- _Provided material_:
┄┄┄┄┄┄

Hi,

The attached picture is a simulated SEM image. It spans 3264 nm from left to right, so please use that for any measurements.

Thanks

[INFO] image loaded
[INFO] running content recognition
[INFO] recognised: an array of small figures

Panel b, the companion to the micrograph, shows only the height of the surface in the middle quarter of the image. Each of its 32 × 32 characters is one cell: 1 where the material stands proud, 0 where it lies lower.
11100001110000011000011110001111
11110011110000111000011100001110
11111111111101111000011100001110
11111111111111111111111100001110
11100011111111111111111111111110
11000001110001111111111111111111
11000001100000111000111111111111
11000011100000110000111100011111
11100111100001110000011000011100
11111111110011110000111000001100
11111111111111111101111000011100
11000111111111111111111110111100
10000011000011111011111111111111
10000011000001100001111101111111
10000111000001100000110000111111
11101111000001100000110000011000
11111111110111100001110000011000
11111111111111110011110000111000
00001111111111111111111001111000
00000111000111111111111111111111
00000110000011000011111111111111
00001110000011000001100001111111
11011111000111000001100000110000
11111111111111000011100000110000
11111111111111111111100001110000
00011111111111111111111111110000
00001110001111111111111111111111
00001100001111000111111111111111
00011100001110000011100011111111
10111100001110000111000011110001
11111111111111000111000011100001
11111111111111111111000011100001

┄┄┄┄┄┄

- _Requirement_:
Nothing in the records should change when you repeat them all.

- _Exercise output_:
Hi,

The attached picture is a simulated SEM image. It spans 3264 nm from left to right, so please use that for any measurements.

Thanks

[INFO] image loaded
[INFO] running content recognition
[INFO] recognised: an array of small figures

Panel b, the companion to the micrograph, shows only the height of the surface in the middle quarter of the image. Each of its 32 × 32 characters is one cell: 1 where the material stands proud, 0 where it lies lower.
11100001110000011000011110001111
11110011110000111000011100001110
11111111111101111000011100001110
11111111111111111111111100001110
11100011111111111111111111111110
11000001110001111111111111111111
11000001100000111000111111111111
11000011100000110000111100011111
11100111100001110000011000011100
11111111110011110000111000001100
11111111111111111101111000011100
11000111111111111111111110111100
10000011000011111011111111111111
10000011000001100001111101111111
10000111000001100000110000111111
11101111000001100000110000011000
11111111110111100001110000011000
11111111111111110011110000111000
00001111111111111111111001111000
00000111000111111111111111111111
00000110000011000011111111111111
00001110000011000001100001111111
11011111000111000001100000110000
11111111111111000011100000110000
11111111111111111111100001110000
00011111111111111111111111110000
00001110001111111111111111111111
00001100001111000111111111111111
00011100001110000011100011111111
10111100001110000111000011110001
11111111111111000111000011100001
11111111111111111111000011100001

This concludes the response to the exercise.